Whatever the records say, give every one of them again exactly.

┌──
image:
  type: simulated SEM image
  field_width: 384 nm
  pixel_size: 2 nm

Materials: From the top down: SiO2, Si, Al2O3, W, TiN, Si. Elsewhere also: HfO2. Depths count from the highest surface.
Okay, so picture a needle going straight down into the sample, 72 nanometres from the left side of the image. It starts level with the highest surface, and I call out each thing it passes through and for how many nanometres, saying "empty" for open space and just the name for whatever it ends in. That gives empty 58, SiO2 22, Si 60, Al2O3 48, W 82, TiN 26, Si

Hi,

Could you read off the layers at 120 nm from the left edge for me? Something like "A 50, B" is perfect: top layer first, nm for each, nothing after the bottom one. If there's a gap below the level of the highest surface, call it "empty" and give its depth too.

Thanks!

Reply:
└──

[Exercise solution]:
image:
  type: simulated SEM image
  field_width: 384 nm
  pixel_size: 2 nm

Materials: From the top down: SiO2, Si, Al2O3, W, TiN, Si. Elsewhere also: HfO2. Depths count from the highest surface.
Okay, so picture a needle going straight down into the sample, 72 nanometres from the left side of the image. It starts level with the highest surface, and I call out each thing it passes through and for how many nanometres, saying "empty" for open space and just the name for whatever it ends in. That gives empty 58, SiO2 22, Si 60, Al2O3 48, W 82, TiN 26, Si

Hi,

Could you read off the layers at 120 nm from the left edge for me? Something like "A 50, B" is perfect: top layer first, nm for each, nothing after the bottom one. If there's a gap below the level of the highest surface, call it "empty" and give its depth too.

Thanks!

Reply:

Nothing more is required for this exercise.